#### Task item:
Copy every entry. Do not alter a single word.

#### Data records:
#####

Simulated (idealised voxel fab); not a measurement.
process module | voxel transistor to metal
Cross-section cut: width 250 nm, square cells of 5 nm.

#####

#### Answer space:
Simulated (idealised voxel fab); not a measurement.
process module | voxel transistor to metal
Cross-section cut: width 250 nm, square cells of 5 nm.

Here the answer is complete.